◆ ◆ ◆ ◆
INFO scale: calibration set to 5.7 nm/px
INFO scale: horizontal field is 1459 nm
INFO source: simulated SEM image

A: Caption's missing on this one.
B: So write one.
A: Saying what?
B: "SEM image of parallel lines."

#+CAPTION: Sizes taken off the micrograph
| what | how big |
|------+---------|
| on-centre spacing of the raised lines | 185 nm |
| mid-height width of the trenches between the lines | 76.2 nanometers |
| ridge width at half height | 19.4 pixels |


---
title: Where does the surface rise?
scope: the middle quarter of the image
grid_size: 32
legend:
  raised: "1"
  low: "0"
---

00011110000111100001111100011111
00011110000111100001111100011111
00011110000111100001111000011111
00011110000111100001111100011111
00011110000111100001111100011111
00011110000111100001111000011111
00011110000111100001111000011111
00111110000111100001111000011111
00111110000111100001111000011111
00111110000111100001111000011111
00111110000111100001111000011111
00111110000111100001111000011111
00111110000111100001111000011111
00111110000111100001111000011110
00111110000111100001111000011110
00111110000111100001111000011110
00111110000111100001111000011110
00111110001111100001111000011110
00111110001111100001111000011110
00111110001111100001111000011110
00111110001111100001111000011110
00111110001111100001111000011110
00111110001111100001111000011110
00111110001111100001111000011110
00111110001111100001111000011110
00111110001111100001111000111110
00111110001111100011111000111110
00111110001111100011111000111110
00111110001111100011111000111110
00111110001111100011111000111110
◆ ◆ ◆ ◆

● Activity: Supply the entire listing above again, word for word.

● Your solution:
INFO scale: calibration set to 5.7 nm/px
INFO scale: horizontal field is 1459 nm
INFO source: simulated SEM image

A: Caption's missing on this one.
B: So write one.
A: Saying what?
B: "SEM image of parallel lines."

#+CAPTION: Sizes taken off the micrograph
| what | how big |
|------+---------|
| on-centre spacing of the raised lines | 185 nm |
| mid-height width of the trenches between the lines | 76.2 nanometers |
| ridge width at half height | 19.4 pixels |


---
title: Where does the surface rise?
scope: the middle quarter of the image
grid_size: 32
legend:
  raised: "1"
  low: "0"
---

00011110000111100001111100011111
00011110000111100001111100011111
00011110000111100001111000011111
00011110000111100001111100011111
00011110000111100001111100011111
00011110000111100001111000011111
00011110000111100001111000011111
00111110000111100001111000011111
00111110000111100001111000011111
00111110000111100001111000011111
00111110000111100001111000011111
00111110000111100001111000011111
00111110000111100001111000011111
00111110000111100001111000011110
00111110000111100001111000011110
00111110000111100001111000011110
00111110000111100001111000011110
00111110001111100001111000011110
00111110001111100001111000011110
00111110001111100001111000011110
00111110001111100001111000011110
00111110001111100001111000011110
00111110001111100001111000011110
00111110001111100001111000011110
00111110001111100001111000011110
00111110001111100001111000111110
00111110001111100011111000111110
00111110001111100011111000111110
00111110001111100011111000111110
00111110001111100011111000111110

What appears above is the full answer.